#### The data ####

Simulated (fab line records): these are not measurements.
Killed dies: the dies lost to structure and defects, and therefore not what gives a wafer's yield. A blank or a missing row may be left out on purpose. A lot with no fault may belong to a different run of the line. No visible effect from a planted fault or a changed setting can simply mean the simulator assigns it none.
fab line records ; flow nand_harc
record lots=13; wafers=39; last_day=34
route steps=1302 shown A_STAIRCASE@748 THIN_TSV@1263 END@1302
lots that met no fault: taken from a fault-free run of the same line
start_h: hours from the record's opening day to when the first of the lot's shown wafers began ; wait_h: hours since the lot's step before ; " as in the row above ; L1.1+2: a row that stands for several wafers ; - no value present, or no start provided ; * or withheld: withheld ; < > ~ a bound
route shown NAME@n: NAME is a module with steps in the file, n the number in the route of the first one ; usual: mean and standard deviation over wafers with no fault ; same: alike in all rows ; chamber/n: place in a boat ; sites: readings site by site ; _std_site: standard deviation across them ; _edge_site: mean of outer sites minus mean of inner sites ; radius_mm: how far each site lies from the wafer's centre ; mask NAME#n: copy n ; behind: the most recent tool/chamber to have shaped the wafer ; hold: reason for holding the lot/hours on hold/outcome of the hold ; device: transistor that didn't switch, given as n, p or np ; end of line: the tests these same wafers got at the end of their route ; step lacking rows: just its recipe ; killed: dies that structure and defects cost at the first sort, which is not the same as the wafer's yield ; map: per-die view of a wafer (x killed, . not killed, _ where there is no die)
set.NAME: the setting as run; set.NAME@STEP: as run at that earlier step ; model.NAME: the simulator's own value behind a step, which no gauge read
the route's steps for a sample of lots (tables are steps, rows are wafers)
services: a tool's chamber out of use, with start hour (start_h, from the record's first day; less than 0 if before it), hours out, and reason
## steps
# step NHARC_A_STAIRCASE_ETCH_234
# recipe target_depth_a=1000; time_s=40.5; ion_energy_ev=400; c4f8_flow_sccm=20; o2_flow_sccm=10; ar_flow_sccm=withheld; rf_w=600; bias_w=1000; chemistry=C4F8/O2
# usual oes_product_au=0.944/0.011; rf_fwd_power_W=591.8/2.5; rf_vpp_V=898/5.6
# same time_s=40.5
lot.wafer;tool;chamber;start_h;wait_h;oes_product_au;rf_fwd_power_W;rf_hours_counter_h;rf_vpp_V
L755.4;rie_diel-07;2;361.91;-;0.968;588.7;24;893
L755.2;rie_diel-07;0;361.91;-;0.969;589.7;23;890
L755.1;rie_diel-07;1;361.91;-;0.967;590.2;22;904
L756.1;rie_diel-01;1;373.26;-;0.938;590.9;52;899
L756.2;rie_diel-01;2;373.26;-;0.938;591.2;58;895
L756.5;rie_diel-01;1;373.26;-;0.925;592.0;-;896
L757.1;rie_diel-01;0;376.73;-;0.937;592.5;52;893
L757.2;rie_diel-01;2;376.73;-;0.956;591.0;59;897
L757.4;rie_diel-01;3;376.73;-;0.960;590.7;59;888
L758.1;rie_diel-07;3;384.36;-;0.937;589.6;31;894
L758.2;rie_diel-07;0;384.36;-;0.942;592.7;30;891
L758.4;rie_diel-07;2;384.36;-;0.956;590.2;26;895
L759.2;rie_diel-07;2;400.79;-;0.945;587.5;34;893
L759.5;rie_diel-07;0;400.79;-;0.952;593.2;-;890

####

Work item:
Produce the lines from the top of the listing through the "start_h: hours from" line exactly as they appear, with no additional output.

Task solution:
Simulated (fab line records): these are not measurements.
Killed dies: the dies lost to structure and defects, and therefore not what gives a wafer's yield. A blank or a missing row may be left out on purpose. A lot with no fault may belong to a different run of the line. No visible effect from a planted fault or a changed setting can simply mean the simulator assigns it none.
fab line records ; flow nand_harc
record lots=13; wafers=39; last_day=34
route steps=1302 shown A_STAIRCASE@748 THIN_TSV@1263 END@1302
lots that met no fault: taken from a fault-free run of the same line
start_h: hours from the record's opening day to when the first of the lot's shown wafers began ; wait_h: hours since the lot's step before ; " as in the row above ; L1.1+2: a row that stands for several wafers ; - no value present, or no start provided ; * or withheld: withheld ; < > ~ a bound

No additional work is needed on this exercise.